→ DATA:
════════
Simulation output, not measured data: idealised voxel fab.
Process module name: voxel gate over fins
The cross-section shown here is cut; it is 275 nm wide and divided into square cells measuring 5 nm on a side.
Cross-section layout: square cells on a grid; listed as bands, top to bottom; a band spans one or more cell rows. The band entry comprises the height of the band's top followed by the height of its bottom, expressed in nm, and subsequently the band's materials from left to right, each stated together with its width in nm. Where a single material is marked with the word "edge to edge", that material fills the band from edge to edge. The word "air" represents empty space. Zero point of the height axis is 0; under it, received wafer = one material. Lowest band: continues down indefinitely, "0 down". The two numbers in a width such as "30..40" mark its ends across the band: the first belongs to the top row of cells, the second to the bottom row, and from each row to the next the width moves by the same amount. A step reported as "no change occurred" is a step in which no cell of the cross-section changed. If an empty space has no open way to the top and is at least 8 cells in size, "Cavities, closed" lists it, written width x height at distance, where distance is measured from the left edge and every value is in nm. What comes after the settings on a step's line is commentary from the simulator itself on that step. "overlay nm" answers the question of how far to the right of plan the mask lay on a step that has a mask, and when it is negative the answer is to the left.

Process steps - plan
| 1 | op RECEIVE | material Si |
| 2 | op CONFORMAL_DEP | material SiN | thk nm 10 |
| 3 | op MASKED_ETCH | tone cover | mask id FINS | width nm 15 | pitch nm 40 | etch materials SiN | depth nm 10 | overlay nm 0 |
════════

→ BRIEF: Retype the material precisely, leaving out no line.

→ ANSWER BOX:
Simulation output, not measured data: idealised voxel fab.
Process module name: voxel gate over fins
The cross-section shown here is cut; it is 275 nm wide and divided into square cells measuring 5 nm on a side.
Cross-section layout: square cells on a grid; listed as bands, top to bottom; a band spans one or more cell rows. The band entry comprises the height of the band's top followed by the height of its bottom, expressed in nm, and subsequently the band's materials from left to right, each stated together with its width in nm. Where a single material is marked with the word "edge to edge", that material fills the band from edge to edge. The word "air" represents empty space. Zero point of the height axis is 0; under it, received wafer = one material. Lowest band: continues down indefinitely, "0 down". The two numbers in a width such as "30..40" mark its ends across the band: the first belongs to the top row of cells, the second to the bottom row, and from each row to the next the width moves by the same amount. A step reported as "no change occurred" is a step in which no cell of the cross-section changed. If an empty space has no open way to the top and is at least 8 cells in size, "Cavities, closed" lists it, written width x height at distance, where distance is measured from the left edge and every value is in nm. What comes after the settings on a step's line is commentary from the simulator itself on that step. "overlay nm" answers the question of how far to the right of plan the mask lay on a step that has a mask, and when it is negative the answer is to the left.

Process steps - plan
| 1 | op RECEIVE | material Si |
| 2 | op CONFORMAL_DEP | material SiN | thk nm 10 |
| 3 | op MASKED_ETCH | tone cover | mask id FINS | width nm 15 | pitch nm 40 | etch materials SiN | depth nm 10 | overlay nm 0 |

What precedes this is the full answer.